RECORDED DATA
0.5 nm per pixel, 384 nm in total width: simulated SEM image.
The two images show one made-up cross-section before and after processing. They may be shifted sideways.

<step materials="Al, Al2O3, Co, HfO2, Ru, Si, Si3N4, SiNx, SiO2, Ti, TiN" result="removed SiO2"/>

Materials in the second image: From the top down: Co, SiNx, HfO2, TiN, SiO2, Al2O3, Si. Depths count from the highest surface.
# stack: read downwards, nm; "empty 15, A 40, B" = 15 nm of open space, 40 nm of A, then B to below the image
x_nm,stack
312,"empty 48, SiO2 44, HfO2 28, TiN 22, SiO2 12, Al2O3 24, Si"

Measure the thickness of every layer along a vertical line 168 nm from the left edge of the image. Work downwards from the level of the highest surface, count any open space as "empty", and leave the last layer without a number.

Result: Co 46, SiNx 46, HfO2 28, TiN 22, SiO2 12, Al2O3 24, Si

EXERCISE
Look above for the line with "# stack: read" and the line with "Measure the thickness", and reproduce exactly those two lines plus every line between, nothing more.

EXERCISE SOLUTION
# stack: read downwards, nm; "empty 15, A 40, B" = 15 nm of open space, 40 nm of A, then B to below the image
x_nm,stack
312,"empty 48, SiO2 44, HfO2 28, TiN 22, SiO2 12, Al2O3 24, Si"

Measure the thickness of every layer along a vertical line 168 nm from the left edge of the image. Work downwards from the level of the highest surface, count any open space as "empty", and leave the last layer without a number.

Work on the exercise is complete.